• **Work request**
As soon as the line containing "A pile is written" appears in the material below, start returning lines exactly, and end with the line containing "A step followed".

• **Extracted data**
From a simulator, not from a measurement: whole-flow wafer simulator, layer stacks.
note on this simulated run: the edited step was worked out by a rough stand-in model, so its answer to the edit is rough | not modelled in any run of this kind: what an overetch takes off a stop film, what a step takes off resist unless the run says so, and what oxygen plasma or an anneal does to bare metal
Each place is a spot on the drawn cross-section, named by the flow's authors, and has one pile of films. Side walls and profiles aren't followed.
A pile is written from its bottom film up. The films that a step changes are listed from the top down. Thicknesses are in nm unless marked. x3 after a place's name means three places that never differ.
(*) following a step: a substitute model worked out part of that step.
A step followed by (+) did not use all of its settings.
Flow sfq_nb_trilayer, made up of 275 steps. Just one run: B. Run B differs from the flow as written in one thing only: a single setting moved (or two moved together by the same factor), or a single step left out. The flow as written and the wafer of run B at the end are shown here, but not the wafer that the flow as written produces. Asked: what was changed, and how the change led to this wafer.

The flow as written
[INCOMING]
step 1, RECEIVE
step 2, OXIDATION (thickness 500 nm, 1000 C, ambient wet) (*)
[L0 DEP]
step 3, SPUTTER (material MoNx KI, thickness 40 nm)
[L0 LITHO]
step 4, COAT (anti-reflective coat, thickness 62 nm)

• **Task output**
A pile is written from its bottom film up. The films that a step changes are listed from the top down. Thicknesses are in nm unless marked. x3 after a place's name means three places that never differ.
(*) following a step: a substitute model worked out part of that step.
A step followed by (+) did not use all of its settings.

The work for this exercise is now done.